Beneath this instruction is a listing; print exactly the lines in it starting at the line that contains "L204 | pecvd-03 ch 1,2, day 12 07:10" and going through the line that contains "- UCB170_V1_CVD_00: deposits".

*Entries shown*:

BEGIN

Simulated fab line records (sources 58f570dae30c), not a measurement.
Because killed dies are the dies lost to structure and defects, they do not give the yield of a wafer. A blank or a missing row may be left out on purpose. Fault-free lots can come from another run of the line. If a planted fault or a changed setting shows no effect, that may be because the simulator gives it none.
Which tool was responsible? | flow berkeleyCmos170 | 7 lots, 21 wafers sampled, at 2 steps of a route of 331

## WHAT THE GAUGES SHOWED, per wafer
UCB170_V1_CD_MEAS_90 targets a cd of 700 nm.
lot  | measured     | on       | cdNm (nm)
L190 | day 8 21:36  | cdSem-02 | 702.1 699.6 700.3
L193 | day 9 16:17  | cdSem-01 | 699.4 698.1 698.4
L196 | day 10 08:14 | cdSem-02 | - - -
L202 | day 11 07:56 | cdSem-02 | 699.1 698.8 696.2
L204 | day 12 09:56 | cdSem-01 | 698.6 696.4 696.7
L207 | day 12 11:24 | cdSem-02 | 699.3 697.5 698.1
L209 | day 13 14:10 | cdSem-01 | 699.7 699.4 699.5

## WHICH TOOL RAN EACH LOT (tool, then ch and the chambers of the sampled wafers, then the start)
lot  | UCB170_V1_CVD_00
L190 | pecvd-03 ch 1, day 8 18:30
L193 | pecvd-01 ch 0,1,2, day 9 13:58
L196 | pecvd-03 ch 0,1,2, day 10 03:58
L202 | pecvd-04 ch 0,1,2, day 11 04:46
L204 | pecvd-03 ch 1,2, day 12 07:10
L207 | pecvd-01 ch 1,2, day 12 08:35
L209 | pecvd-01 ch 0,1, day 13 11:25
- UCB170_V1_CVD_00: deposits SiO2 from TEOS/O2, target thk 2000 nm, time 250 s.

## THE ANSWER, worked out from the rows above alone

END

*Written response*:
L204 | pecvd-03 ch 1,2, day 12 07:10
L207 | pecvd-01 ch 1,2, day 12 08:35
L209 | pecvd-01 ch 0,1, day 13 11:25
- UCB170_V1_CVD_00: deposits SiO2 from TEOS/O2, target thk 2000 nm, time 250 s.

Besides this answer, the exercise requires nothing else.